◆ **Requirement**
Print the complete set of entries exactly.

◆ **Dataset extract**
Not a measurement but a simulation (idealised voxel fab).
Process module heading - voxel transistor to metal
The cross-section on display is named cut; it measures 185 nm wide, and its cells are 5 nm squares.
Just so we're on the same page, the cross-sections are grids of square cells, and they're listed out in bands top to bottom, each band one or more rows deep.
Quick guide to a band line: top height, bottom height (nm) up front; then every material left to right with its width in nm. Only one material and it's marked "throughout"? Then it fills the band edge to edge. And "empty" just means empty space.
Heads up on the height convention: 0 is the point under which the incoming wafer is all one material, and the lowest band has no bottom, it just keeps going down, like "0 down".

◆ **Task answer**
Not a measurement but a simulation (idealised voxel fab).
Process module heading - voxel transistor to metal
The cross-section on display is named cut; it measures 185 nm wide, and its cells are 5 nm squares.
Just so we're on the same page, the cross-sections are grids of square cells, and they're listed out in bands top to bottom, each band one or more rows deep.
Quick guide to a band line: top height, bottom height (nm) up front; then every material left to right with its width in nm. Only one material and it's marked "throughout"? Then it fills the band edge to edge. And "empty" just means empty space.
Heads up on the height convention: 0 is the point under which the incoming wafer is all one material, and the lowest band has no bottom, it just keeps going down, like "0 down".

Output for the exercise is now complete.